:: Action item ::
Using the records below, transcribe word for word the stretch from the line that contains "The flow, as written" through the line that contains "23 | PECVD |", both end lines included, and nothing else.

:: Extracted data ::
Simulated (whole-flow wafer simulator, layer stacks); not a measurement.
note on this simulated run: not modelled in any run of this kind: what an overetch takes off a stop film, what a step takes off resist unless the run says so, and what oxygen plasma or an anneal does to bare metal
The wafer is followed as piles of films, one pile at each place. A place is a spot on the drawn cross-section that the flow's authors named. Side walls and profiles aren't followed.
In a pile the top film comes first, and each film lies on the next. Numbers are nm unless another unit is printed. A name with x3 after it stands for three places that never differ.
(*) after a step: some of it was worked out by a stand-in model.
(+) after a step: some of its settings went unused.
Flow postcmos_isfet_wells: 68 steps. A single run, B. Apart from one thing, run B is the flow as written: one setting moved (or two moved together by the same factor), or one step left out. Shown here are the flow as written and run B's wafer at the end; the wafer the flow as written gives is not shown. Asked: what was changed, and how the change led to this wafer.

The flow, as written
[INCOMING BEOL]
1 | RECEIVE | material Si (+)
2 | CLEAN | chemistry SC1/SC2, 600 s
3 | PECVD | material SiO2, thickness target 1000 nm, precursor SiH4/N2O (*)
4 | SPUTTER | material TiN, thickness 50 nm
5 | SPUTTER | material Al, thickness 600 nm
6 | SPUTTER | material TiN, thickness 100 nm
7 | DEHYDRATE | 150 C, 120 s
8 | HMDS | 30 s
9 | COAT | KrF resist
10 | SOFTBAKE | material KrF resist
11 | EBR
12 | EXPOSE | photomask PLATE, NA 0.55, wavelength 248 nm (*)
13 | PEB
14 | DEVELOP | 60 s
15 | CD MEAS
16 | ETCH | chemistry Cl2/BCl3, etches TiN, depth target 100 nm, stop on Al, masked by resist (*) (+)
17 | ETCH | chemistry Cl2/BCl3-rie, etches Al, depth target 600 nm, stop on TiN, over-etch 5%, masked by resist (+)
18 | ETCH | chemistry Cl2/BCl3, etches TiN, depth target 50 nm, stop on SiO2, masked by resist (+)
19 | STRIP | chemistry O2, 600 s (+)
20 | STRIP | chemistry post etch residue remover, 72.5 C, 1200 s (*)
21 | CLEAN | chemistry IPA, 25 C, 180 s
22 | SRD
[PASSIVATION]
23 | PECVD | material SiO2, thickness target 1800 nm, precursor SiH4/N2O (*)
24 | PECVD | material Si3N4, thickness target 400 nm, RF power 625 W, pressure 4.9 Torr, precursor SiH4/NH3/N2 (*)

:: Exercise output ::
The flow, as written
[INCOMING BEOL]
1 | RECEIVE | material Si (+)
2 | CLEAN | chemistry SC1/SC2, 600 s
3 | PECVD | material SiO2, thickness target 1000 nm, precursor SiH4/N2O (*)
4 | SPUTTER | material TiN, thickness 50 nm
5 | SPUTTER | material Al, thickness 600 nm
6 | SPUTTER | material TiN, thickness 100 nm
7 | DEHYDRATE | 150 C, 120 s
8 | HMDS | 30 s
9 | COAT | KrF resist
10 | SOFTBAKE | material KrF resist
11 | EBR
12 | EXPOSE | photomask PLATE, NA 0.55, wavelength 248 nm (*)
13 | PEB
14 | DEVELOP | 60 s
15 | CD MEAS
16 | ETCH | chemistry Cl2/BCl3, etches TiN, depth target 100 nm, stop on Al, masked by resist (*) (+)
17 | ETCH | chemistry Cl2/BCl3-rie, etches Al, depth target 600 nm, stop on TiN, over-etch 5%, masked by resist (+)
18 | ETCH | chemistry Cl2/BCl3, etches TiN, depth target 50 nm, stop on SiO2, masked by resist (+)
19 | STRIP | chemistry O2, 600 s (+)
20 | STRIP | chemistry post etch residue remover, 72.5 C, 1200 s (*)
21 | CLEAN | chemistry IPA, 25 C, 180 s
22 | SRD
[PASSIVATION]
23 | PECVD | material SiO2, thickness target 1800 nm, precursor SiH4/N2O (*)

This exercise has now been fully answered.